INPUT DATA Start Marker

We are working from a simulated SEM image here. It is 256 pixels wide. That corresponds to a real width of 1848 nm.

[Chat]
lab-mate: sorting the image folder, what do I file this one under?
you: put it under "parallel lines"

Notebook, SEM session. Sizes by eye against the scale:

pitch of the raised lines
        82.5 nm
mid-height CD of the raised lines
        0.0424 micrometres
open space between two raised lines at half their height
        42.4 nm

INPUT DATA End Marker

▶ **REQUIRED ACTION**: Output each line of the records above exactly, beginning at the first, and stop once the line containing "open space between" has been output.

▶ **SOLUTION**:
We are working from a simulated SEM image here. It is 256 pixels wide. That corresponds to a real width of 1848 nm.

[Chat]
lab-mate: sorting the image folder, what do I file this one under?
you: put it under "parallel lines"

Notebook, SEM session. Sizes by eye against the scale:

pitch of the raised lines
        82.5 nm
mid-height CD of the raised lines
        0.0424 micrometres
open space between two raised lines at half their height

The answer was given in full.